○ ○ ○ ○ ○ ○ ○
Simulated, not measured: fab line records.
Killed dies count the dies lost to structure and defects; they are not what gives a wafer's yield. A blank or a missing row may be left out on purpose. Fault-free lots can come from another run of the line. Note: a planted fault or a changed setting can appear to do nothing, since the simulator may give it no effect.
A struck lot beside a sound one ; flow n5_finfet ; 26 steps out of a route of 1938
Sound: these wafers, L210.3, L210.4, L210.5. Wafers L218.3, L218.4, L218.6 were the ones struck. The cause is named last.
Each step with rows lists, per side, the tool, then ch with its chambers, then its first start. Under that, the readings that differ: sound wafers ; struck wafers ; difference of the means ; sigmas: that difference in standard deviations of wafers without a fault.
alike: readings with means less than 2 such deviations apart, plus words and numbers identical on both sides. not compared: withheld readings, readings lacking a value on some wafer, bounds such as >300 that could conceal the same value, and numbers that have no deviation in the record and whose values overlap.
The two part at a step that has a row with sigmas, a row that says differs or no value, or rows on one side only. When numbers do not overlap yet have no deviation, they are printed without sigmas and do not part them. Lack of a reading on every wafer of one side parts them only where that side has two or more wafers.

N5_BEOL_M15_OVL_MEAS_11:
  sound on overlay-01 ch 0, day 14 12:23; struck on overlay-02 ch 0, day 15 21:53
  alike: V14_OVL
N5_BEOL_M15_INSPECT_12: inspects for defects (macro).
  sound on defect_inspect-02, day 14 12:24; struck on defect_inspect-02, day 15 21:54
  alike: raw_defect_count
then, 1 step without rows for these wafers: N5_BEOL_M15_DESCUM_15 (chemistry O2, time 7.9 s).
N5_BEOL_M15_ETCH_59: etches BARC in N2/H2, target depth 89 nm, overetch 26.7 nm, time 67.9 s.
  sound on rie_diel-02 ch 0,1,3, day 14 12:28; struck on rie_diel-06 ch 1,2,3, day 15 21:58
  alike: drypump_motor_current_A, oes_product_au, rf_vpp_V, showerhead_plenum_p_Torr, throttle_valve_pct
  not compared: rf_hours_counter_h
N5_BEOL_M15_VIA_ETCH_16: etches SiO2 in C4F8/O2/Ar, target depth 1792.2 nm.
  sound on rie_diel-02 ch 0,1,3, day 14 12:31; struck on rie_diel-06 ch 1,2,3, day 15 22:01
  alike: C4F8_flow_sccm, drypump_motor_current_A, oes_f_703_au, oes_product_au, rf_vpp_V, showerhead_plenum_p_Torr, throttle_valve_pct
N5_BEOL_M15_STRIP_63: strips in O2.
○ ○ ○ ○ ○ ○ ○

● EXERCISE: Reproduce exactly the entries above, limited to the lines from the one with "Sound: these wafers, L210.3, L210.4, L210.5." through the one with "N5_BEOL_M15_ETCH_59: etches BARC", both included.

● RESULT:
Sound: these wafers, L210.3, L210.4, L210.5. Wafers L218.3, L218.4, L218.6 were the ones struck. The cause is named last.
Each step with rows lists, per side, the tool, then ch with its chambers, then its first start. Under that, the readings that differ: sound wafers ; struck wafers ; difference of the means ; sigmas: that difference in standard deviations of wafers without a fault.
alike: readings with means less than 2 such deviations apart, plus words and numbers identical on both sides. not compared: withheld readings, readings lacking a value on some wafer, bounds such as >300 that could conceal the same value, and numbers that have no deviation in the record and whose values overlap.
The two part at a step that has a row with sigmas, a row that says differs or no value, or rows on one side only. When numbers do not overlap yet have no deviation, they are printed without sigmas and do not part them. Lack of a reading on every wafer of one side parts them only where that side has two or more wafers.

N5_BEOL_M15_OVL_MEAS_11:
  sound on overlay-01 ch 0, day 14 12:23; struck on overlay-02 ch 0, day 15 21:53
  alike: V14_OVL
N5_BEOL_M15_INSPECT_12: inspects for defects (macro).
  sound on defect_inspect-02, day 14 12:24; struck on defect_inspect-02, day 15 21:54
  alike: raw_defect_count
then, 1 step without rows for these wafers: N5_BEOL_M15_DESCUM_15 (chemistry O2, time 7.9 s).
N5_BEOL_M15_ETCH_59: etches BARC in N2/H2, target depth 89 nm, overetch 26.7 nm, time 67.9 s.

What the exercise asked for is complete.